• Action item: The expected output is the data below, restated word for word.

• Data extracts:
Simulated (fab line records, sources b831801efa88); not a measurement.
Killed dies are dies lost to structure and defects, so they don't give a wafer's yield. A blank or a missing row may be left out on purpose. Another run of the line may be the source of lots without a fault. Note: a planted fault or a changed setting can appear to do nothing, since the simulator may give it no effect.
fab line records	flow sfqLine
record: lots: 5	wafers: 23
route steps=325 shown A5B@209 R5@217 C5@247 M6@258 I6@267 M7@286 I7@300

• Response area:
Simulated (fab line records, sources b831801efa88); not a measurement.
Killed dies are dies lost to structure and defects, so they don't give a wafer's yield. A blank or a missing row may be left out on purpose. Another run of the line may be the source of lots without a fault. Note: a planted fault or a changed setting can appear to do nothing, since the simulator may give it no effect.
fab line records	flow sfqLine
record: lots: 5	wafers: 23
route steps=325 shown A5B@209 R5@217 C5@247 M6@258 I6@267 M7@286 I7@300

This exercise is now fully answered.